■ WORK TASK ■
Exactly the lines from the first line of the listing through the line containing "lots that met" should appear in the output, unchanged.

■ DATA TO EXAMINE ■
════════════════════

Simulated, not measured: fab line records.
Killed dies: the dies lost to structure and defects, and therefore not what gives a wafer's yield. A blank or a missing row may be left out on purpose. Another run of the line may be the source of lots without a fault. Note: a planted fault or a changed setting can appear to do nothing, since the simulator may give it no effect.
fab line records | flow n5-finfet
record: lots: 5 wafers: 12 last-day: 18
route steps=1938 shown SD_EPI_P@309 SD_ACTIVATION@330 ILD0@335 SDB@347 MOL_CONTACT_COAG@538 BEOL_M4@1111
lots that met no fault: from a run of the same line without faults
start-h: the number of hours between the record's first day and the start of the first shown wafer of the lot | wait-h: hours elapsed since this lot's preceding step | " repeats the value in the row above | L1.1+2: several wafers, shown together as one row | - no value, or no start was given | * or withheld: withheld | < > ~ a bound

════════════════════

■ WRITTEN SOLUTION ■
Simulated, not measured: fab line records.
Killed dies: the dies lost to structure and defects, and therefore not what gives a wafer's yield. A blank or a missing row may be left out on purpose. Another run of the line may be the source of lots without a fault. Note: a planted fault or a changed setting can appear to do nothing, since the simulator may give it no effect.
fab line records | flow n5-finfet
record: lots: 5 wafers: 12 last-day: 18
route steps=1938 shown SD_EPI_P@309 SD_ACTIVATION@330 ILD0@335 SDB@347 MOL_CONTACT_COAG@538 BEOL_M4@1111
lots that met no fault: from a run of the same line without faults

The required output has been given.